### Entries supplied ###

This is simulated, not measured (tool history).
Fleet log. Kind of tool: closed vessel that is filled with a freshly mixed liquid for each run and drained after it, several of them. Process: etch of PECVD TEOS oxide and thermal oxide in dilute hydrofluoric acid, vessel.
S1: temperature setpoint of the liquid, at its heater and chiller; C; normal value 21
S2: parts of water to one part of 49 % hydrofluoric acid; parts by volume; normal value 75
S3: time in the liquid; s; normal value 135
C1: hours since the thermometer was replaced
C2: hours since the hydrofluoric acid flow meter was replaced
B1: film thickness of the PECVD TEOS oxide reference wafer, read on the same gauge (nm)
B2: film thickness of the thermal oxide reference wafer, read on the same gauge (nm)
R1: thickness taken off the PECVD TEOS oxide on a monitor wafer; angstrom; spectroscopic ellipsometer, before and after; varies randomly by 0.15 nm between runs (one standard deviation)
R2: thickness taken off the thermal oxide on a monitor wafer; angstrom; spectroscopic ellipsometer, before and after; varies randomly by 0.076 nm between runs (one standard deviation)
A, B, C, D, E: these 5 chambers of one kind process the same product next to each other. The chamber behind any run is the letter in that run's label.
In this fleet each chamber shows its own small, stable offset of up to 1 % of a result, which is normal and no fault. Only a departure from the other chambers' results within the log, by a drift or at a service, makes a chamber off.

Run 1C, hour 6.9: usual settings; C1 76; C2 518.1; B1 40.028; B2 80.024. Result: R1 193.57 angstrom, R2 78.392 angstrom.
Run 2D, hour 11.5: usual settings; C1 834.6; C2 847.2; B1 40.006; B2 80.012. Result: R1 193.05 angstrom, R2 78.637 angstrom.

###

Task item: Out of the data above, transcribe exactly and only the lines starting with the line that has "Fleet log. Kind" and going on through the line that has "S1: temperature setpoint", both included.

Solution:
Fleet log. Kind of tool: closed vessel that is filled with a freshly mixed liquid for each run and drained after it, several of them. Process: etch of PECVD TEOS oxide and thermal oxide in dilute hydrofluoric acid, vessel.
S1: temperature setpoint of the liquid, at its heater and chiller; C; normal value 21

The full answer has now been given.